• _Action item_: In your answer, reproduce exactly the lines from the beginning of the listing below through the one containing "Each setting must", and only those lines.

------ Exercise data ------

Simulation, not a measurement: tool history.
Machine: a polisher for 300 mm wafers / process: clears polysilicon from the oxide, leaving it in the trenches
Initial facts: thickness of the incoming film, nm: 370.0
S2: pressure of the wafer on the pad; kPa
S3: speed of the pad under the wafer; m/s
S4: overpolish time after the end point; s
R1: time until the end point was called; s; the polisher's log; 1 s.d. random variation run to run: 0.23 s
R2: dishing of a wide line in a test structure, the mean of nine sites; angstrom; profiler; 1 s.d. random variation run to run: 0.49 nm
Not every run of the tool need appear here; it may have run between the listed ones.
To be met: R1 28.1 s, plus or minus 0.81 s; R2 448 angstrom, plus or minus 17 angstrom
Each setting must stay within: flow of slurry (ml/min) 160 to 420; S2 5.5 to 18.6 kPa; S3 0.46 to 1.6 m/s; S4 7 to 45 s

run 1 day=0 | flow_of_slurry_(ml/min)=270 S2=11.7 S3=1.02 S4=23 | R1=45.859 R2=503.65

------

• _Written solution_:
Simulation, not a measurement: tool history.
Machine: a polisher for 300 mm wafers / process: clears polysilicon from the oxide, leaving it in the trenches
Initial facts: thickness of the incoming film, nm: 370.0
S2: pressure of the wafer on the pad; kPa
S3: speed of the pad under the wafer; m/s
S4: overpolish time after the end point; s
R1: time until the end point was called; s; the polisher's log; 1 s.d. random variation run to run: 0.23 s
R2: dishing of a wide line in a test structure, the mean of nine sites; angstrom; profiler; 1 s.d. random variation run to run: 0.49 nm
Not every run of the tool need appear here; it may have run between the listed ones.
To be met: R1 28.1 s, plus or minus 0.81 s; R2 448 angstrom, plus or minus 17 angstrom
Each setting must stay within: flow of slurry (ml/min) 160 to 420; S2 5.5 to 18.6 kPa; S3 0.46 to 1.6 m/s; S4 7 to 45 s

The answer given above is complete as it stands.